....................

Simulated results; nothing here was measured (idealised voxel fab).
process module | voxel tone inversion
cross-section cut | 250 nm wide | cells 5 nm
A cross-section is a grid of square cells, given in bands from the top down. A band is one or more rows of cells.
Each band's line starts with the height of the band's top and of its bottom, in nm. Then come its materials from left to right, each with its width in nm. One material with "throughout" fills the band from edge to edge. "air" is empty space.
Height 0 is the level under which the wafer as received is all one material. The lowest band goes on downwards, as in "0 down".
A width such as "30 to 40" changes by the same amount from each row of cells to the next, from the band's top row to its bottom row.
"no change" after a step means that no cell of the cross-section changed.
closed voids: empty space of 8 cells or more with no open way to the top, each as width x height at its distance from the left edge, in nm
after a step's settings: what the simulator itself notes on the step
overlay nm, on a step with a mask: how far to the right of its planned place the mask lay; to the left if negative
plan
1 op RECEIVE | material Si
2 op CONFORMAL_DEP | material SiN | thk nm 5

....................

WORK REQUEST: Each line above needs to be output again, exactly as shown.

PROBLEM SOLUTION:
Simulated results; nothing here was measured (idealised voxel fab).
process module | voxel tone inversion
cross-section cut | 250 nm wide | cells 5 nm
A cross-section is a grid of square cells, given in bands from the top down. A band is one or more rows of cells.
Each band's line starts with the height of the band's top and of its bottom, in nm. Then come its materials from left to right, each with its width in nm. One material with "throughout" fills the band from edge to edge. "air" is empty space.
Height 0 is the level under which the wafer as received is all one material. The lowest band goes on downwards, as in "0 down".
A width such as "30 to 40" changes by the same amount from each row of cells to the next, from the band's top row to its bottom row.
"no change" after a step means that no cell of the cross-section changed.
closed voids: empty space of 8 cells or more with no open way to the top, each as width x height at its distance from the left edge, in nm
after a step's settings: what the simulator itself notes on the step
overlay nm, on a step with a mask: how far to the right of its planned place the mask lay; to the left if negative
plan
1 op RECEIVE | material Si
2 op CONFORMAL_DEP | material SiN | thk nm 5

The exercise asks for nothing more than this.